-------- Data to examine
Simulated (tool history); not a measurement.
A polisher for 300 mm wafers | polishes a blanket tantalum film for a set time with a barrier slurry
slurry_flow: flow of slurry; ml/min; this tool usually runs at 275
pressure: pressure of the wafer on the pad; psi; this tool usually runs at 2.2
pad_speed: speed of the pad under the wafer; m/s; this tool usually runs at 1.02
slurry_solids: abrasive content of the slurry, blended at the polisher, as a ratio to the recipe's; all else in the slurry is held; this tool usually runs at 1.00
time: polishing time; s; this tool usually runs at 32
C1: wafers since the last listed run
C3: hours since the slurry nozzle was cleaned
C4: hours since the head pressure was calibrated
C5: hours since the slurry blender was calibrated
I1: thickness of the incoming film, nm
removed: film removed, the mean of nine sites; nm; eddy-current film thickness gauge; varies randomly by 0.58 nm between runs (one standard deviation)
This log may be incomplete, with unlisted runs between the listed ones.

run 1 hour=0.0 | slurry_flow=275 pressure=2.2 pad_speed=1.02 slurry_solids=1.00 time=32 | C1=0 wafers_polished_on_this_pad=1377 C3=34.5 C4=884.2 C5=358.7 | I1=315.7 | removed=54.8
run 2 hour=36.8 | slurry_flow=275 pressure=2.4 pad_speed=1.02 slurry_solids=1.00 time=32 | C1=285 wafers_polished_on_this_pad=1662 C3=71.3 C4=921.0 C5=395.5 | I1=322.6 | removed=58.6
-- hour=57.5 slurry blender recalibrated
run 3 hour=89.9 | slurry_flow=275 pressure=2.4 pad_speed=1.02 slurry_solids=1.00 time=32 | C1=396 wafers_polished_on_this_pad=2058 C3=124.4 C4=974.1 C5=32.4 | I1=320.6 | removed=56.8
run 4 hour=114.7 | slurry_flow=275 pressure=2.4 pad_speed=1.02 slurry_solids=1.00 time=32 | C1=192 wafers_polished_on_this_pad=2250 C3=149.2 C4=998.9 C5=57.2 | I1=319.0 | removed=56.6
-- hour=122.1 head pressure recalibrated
----------------

Please, from the material above, copy only the lines from the line with "run 1 hour=0.0" up to and including the line with "run 3 hour=89.9", exactly as written.

• **Expected answer**
run 1 hour=0.0 | slurry_flow=275 pressure=2.2 pad_speed=1.02 slurry_solids=1.00 time=32 | C1=0 wafers_polished_on_this_pad=1377 C3=34.5 C4=884.2 C5=358.7 | I1=315.7 | removed=54.8
run 2 hour=36.8 | slurry_flow=275 pressure=2.4 pad_speed=1.02 slurry_solids=1.00 time=32 | C1=285 wafers_polished_on_this_pad=1662 C3=71.3 C4=921.0 C5=395.5 | I1=322.6 | removed=58.6
-- hour=57.5 slurry blender recalibrated
run 3 hour=89.9 | slurry_flow=275 pressure=2.4 pad_speed=1.02 slurry_solids=1.00 time=32 | C1=396 wafers_polished_on_this_pad=2058 C3=124.4 C4=974.1 C5=32.4 | I1=320.6 | removed=56.8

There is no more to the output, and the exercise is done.